TASK ITEM =>
Output, word for word, the lines of this listing that fall between the line with "CROSS-SECTION READING FORM" and the line with "Need the stack", counting both of those lines, and no others.

SUPPLIED INFORMATION: Begin

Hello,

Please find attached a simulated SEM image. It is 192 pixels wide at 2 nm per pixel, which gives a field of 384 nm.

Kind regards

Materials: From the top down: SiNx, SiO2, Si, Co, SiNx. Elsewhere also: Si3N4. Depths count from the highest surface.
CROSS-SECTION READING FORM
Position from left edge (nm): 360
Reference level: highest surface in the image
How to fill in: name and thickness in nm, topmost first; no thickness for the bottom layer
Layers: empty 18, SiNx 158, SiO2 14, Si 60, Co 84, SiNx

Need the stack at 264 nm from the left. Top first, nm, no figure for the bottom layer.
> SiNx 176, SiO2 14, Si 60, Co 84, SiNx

SUPPLIED INFORMATION: End

RESULT =>
CROSS-SECTION READING FORM
Position from left edge (nm): 360
Reference level: highest surface in the image
How to fill in: name and thickness in nm, topmost first; no thickness for the bottom layer
Layers: empty 18, SiNx 158, SiO2 14, Si 60, Co 84, SiNx

Need the stack at 264 nm from the left. Top first, nm, no figure for the bottom layer.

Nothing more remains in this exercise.